*Data records*
******************************
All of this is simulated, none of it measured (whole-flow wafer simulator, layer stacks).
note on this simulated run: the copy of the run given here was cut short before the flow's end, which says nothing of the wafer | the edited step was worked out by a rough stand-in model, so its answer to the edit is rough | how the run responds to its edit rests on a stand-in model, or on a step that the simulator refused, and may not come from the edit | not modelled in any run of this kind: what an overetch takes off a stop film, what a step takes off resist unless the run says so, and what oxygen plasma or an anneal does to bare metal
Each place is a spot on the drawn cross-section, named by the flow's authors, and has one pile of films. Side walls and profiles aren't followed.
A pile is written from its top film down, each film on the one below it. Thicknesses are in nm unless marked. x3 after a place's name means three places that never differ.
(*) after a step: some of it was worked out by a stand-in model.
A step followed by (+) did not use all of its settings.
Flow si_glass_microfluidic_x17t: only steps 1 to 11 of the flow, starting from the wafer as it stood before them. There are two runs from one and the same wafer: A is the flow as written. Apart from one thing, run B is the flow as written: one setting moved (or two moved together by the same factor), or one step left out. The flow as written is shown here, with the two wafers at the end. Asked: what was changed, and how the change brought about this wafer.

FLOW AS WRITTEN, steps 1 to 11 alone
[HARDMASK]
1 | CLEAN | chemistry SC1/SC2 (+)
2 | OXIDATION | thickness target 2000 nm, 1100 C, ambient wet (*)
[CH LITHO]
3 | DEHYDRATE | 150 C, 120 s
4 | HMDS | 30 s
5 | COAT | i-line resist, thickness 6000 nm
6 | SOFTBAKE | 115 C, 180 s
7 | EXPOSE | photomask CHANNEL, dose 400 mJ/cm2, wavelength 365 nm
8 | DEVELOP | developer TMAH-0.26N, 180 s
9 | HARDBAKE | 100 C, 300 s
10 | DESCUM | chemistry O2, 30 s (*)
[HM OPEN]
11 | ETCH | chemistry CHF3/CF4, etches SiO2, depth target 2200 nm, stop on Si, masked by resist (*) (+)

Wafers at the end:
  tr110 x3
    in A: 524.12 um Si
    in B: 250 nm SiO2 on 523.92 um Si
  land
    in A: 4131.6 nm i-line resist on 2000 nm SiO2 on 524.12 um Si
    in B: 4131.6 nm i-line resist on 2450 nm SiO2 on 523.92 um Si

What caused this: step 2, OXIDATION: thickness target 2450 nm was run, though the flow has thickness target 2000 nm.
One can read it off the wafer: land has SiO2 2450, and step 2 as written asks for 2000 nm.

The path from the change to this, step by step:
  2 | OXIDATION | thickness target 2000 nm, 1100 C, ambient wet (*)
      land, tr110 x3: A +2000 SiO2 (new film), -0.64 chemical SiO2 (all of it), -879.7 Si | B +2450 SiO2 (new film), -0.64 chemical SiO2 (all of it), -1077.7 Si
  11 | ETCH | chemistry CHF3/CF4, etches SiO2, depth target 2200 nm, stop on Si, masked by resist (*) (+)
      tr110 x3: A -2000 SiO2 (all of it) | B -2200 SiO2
******************************

*Work order*
The records above should be printed exactly, please, from the first line through the line containing "(*) after a", with both ends kept and nothing past it.

*Exercise result*
All of this is simulated, none of it measured (whole-flow wafer simulator, layer stacks).
note on this simulated run: the copy of the run given here was cut short before the flow's end, which says nothing of the wafer | the edited step was worked out by a rough stand-in model, so its answer to the edit is rough | how the run responds to its edit rests on a stand-in model, or on a step that the simulator refused, and may not come from the edit | not modelled in any run of this kind: what an overetch takes off a stop film, what a step takes off resist unless the run says so, and what oxygen plasma or an anneal does to bare metal
Each place is a spot on the drawn cross-section, named by the flow's authors, and has one pile of films. Side walls and profiles aren't followed.
A pile is written from its top film down, each film on the one below it. Thicknesses are in nm unless marked. x3 after a place's name means three places that never differ.
(*) after a step: some of it was worked out by a stand-in model.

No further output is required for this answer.